Given entries:
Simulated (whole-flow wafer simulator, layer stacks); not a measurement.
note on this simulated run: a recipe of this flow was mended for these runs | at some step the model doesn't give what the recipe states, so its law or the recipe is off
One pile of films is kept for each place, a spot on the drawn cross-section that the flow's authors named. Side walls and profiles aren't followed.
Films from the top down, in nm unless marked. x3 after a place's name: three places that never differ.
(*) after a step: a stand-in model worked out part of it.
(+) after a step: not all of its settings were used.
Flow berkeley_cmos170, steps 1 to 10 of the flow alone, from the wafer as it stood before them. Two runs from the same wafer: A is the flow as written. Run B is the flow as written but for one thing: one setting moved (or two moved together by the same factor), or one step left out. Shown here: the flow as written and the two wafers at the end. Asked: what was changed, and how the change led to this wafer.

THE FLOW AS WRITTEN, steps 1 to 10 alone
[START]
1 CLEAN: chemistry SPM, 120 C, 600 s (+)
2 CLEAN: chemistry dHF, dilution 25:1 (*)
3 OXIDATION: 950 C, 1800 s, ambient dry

Assigned task:
Print the material in full. Keep it exactly as it is.

Worked solution:
Simulated (whole-flow wafer simulator, layer stacks); not a measurement.
note on this simulated run: a recipe of this flow was mended for these runs | at some step the model doesn't give what the recipe states, so its law or the recipe is off
One pile of films is kept for each place, a spot on the drawn cross-section that the flow's authors named. Side walls and profiles aren't followed.
Films from the top down, in nm unless marked. x3 after a place's name: three places that never differ.
(*) after a step: a stand-in model worked out part of it.
(+) after a step: not all of its settings were used.
Flow berkeley_cmos170, steps 1 to 10 of the flow alone, from the wafer as it stood before them. Two runs from the same wafer: A is the flow as written. Run B is the flow as written but for one thing: one setting moved (or two moved together by the same factor), or one step left out. Shown here: the flow as written and the two wafers at the end. Asked: what was changed, and how the change led to this wafer.

THE FLOW AS WRITTEN, steps 1 to 10 alone
[START]
1 CLEAN: chemistry SPM, 120 C, 600 s (+)
2 CLEAN: chemistry dHF, dilution 25:1 (*)
3 OXIDATION: 950 C, 1800 s, ambient dry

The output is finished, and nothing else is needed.